> _RECORDS SUPPLIED_
☆ ☆ ☆ ☆ ☆ ☆ ☆

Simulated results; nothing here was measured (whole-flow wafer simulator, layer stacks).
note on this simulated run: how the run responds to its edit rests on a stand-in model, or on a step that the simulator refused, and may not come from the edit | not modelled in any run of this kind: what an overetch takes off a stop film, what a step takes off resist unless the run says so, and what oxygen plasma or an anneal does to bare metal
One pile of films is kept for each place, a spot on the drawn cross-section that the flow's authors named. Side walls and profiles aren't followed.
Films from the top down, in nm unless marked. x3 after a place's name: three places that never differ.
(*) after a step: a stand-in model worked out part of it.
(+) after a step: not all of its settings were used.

☆ ☆ ☆ ☆ ☆ ☆ ☆

> _ACTION ITEM_
All the records shown above need to be given again exactly.

> _EXERCISE ANSWER_
Simulated results; nothing here was measured (whole-flow wafer simulator, layer stacks).
note on this simulated run: how the run responds to its edit rests on a stand-in model, or on a step that the simulator refused, and may not come from the edit | not modelled in any run of this kind: what an overetch takes off a stop film, what a step takes off resist unless the run says so, and what oxygen plasma or an anneal does to bare metal
One pile of films is kept for each place, a spot on the drawn cross-section that the flow's authors named. Side walls and profiles aren't followed.
Films from the top down, in nm unless marked. x3 after a place's name: three places that never differ.
(*) after a step: a stand-in model worked out part of it.
(+) after a step: not all of its settings were used.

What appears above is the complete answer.